Assigned task: Output the listing below, all of it, exactly as given.

Extracted material:
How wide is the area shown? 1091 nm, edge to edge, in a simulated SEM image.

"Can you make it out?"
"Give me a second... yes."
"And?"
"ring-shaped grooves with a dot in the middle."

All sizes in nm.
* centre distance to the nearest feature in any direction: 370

Written solution:
How wide is the area shown? 1091 nm, edge to edge, in a simulated SEM image.

"Can you make it out?"
"Give me a second... yes."
"And?"
"ring-shaped grooves with a dot in the middle."

All sizes in nm.
* centre distance to the nearest feature in any direction: 370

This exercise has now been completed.